### ASSIGNED TASK:
Restate word for word the lines of the records below, starting at the line that contains "lots with no" and ending at the line that contains "start_h: hours from", with both of those lines included and nothing else.

-- DATASET ENTRIES follows --
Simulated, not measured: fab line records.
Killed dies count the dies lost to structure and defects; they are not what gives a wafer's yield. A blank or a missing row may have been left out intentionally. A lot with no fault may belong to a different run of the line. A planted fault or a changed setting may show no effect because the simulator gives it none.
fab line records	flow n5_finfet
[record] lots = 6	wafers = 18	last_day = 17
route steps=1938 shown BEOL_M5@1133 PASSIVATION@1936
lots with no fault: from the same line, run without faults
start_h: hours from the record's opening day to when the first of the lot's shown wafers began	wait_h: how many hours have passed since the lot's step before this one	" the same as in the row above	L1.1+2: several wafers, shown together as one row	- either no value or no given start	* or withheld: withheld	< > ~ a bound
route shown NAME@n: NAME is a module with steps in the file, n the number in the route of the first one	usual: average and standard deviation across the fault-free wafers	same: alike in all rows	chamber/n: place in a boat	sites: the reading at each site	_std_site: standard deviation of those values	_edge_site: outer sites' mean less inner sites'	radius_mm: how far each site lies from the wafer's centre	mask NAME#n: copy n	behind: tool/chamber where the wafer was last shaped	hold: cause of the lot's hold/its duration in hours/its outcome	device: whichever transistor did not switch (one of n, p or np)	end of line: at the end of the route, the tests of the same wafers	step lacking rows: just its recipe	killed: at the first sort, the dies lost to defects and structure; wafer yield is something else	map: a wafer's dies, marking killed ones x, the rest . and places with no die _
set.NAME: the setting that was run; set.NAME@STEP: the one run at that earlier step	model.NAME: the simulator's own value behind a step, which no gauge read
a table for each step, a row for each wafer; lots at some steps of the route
-- DATASET ENTRIES concluded --

### TASK RESPONSE:
lots with no fault: from the same line, run without faults
start_h: hours from the record's opening day to when the first of the lot's shown wafers began	wait_h: how many hours have passed since the lot's step before this one	" the same as in the row above	L1.1+2: several wafers, shown together as one row	- either no value or no given start	* or withheld: withheld	< > ~ a bound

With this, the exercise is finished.